Dataset excerpts:
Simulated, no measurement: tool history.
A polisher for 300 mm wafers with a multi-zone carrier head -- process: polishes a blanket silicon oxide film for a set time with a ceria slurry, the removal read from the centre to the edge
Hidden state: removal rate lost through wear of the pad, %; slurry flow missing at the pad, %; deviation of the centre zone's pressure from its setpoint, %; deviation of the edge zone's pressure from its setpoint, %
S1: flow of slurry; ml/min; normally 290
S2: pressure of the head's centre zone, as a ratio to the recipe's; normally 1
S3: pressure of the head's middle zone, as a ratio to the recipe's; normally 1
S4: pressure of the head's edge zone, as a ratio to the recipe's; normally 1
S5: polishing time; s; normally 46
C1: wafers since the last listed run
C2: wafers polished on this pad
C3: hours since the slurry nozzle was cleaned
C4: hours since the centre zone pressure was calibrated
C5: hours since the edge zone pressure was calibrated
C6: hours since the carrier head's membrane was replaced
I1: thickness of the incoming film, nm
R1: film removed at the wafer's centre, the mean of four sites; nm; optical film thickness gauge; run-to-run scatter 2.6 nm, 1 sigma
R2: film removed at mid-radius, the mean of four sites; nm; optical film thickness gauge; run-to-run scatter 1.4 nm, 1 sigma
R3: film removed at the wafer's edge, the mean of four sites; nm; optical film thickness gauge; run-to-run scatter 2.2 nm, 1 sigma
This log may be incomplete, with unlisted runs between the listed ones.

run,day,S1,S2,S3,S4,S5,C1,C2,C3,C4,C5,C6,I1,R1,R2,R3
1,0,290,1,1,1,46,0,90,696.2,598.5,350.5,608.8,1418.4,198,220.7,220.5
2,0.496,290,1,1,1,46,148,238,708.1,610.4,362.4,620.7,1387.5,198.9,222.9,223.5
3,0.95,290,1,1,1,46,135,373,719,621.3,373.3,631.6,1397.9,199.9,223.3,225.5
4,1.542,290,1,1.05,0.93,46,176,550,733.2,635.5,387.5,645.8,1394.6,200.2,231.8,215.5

Task item: Starting at the first line of the entries above, please extract each line up to and including the line with "This log may", unchanged, and add nothing.

Your solution:
Simulated, no measurement: tool history.
A polisher for 300 mm wafers with a multi-zone carrier head -- process: polishes a blanket silicon oxide film for a set time with a ceria slurry, the removal read from the centre to the edge
Hidden state: removal rate lost through wear of the pad, %; slurry flow missing at the pad, %; deviation of the centre zone's pressure from its setpoint, %; deviation of the edge zone's pressure from its setpoint, %
S1: flow of slurry; ml/min; normally 290
S2: pressure of the head's centre zone, as a ratio to the recipe's; normally 1
S3: pressure of the head's middle zone, as a ratio to the recipe's; normally 1
S4: pressure of the head's edge zone, as a ratio to the recipe's; normally 1
S5: polishing time; s; normally 46
C1: wafers since the last listed run
C2: wafers polished on this pad
C3: hours since the slurry nozzle was cleaned
C4: hours since the centre zone pressure was calibrated
C5: hours since the edge zone pressure was calibrated
C6: hours since the carrier head's membrane was replaced
I1: thickness of the incoming film, nm
R1: film removed at the wafer's centre, the mean of four sites; nm; optical film thickness gauge; run-to-run scatter 2.6 nm, 1 sigma
R2: film removed at mid-radius, the mean of four sites; nm; optical film thickness gauge; run-to-run scatter 1.4 nm, 1 sigma
R3: film removed at the wafer's edge, the mean of four sites; nm; optical film thickness gauge; run-to-run scatter 2.2 nm, 1 sigma
This log may be incomplete, with unlisted runs between the listed ones.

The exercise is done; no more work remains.